*Required action*
Would you output the entries below only from the line containing "Load lock of" through the line containing "S2: pressure at", exactly as they stand and with both ends included?

*Information*
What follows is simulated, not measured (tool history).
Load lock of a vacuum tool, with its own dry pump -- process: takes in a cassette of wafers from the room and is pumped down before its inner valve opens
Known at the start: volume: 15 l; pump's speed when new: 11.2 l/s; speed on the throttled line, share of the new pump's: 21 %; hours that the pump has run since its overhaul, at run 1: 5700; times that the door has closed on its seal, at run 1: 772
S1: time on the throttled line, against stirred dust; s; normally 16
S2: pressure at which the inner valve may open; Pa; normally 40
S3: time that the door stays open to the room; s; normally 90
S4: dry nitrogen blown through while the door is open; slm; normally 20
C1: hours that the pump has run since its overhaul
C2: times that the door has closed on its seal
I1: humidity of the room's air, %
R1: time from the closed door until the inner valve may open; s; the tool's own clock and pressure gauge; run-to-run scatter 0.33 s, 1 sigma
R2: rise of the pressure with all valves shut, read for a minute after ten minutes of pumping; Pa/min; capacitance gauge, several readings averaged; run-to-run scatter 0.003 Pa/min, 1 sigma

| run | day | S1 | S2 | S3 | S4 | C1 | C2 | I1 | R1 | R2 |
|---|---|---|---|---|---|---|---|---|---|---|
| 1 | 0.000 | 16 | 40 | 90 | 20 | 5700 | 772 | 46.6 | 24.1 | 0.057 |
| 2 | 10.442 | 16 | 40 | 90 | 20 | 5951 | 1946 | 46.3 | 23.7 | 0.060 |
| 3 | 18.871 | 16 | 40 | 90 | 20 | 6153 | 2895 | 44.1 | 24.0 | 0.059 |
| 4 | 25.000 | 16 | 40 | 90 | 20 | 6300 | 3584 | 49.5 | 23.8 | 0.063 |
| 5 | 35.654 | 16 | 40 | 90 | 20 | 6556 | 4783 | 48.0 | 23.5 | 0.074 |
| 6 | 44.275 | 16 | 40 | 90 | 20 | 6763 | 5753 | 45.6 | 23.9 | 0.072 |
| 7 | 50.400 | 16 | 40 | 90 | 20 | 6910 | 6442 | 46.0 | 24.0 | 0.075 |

*Task output*
Load lock of a vacuum tool, with its own dry pump -- process: takes in a cassette of wafers from the room and is pumped down before its inner valve opens
Known at the start: volume: 15 l; pump's speed when new: 11.2 l/s; speed on the throttled line, share of the new pump's: 21 %; hours that the pump has run since its overhaul, at run 1: 5700; times that the door has closed on its seal, at run 1: 772
S1: time on the throttled line, against stirred dust; s; normally 16
S2: pressure at which the inner valve may open; Pa; normally 40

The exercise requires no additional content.